## Data under study:

==================================================

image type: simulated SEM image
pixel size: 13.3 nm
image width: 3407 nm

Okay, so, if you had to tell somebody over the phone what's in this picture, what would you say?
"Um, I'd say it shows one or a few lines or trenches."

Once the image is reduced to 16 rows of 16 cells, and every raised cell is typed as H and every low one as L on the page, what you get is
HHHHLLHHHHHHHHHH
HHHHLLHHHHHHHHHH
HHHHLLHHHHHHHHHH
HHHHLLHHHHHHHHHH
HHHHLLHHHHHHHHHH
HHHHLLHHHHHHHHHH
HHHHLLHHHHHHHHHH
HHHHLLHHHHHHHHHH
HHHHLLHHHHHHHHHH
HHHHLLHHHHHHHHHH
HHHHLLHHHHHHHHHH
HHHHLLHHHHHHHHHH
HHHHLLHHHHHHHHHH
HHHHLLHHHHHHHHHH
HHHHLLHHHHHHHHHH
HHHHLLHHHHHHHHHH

==================================================

## Brief:
Give back the records above, character for character.

## Written reply:
image type: simulated SEM image
pixel size: 13.3 nm
image width: 3407 nm

Okay, so, if you had to tell somebody over the phone what's in this picture, what would you say?
"Um, I'd say it shows one or a few lines or trenches."

Once the image is reduced to 16 rows of 16 cells, and every raised cell is typed as H and every low one as L on the page, what you get is
HHHHLLHHHHHHHHHH
HHHHLLHHHHHHHHHH
HHHHLLHHHHHHHHHH
HHHHLLHHHHHHHHHH
HHHHLLHHHHHHHHHH
HHHHLLHHHHHHHHHH
HHHHLLHHHHHHHHHH
HHHHLLHHHHHHHHHH
HHHHLLHHHHHHHHHH
HHHHLLHHHHHHHHHH
HHHHLLHHHHHHHHHH
HHHHLLHHHHHHHHHH
HHHHLLHHHHHHHHHH
HHHHLLHHHHHHHHHH
HHHHLLHHHHHHHHHH
HHHHLLHHHHHHHHHH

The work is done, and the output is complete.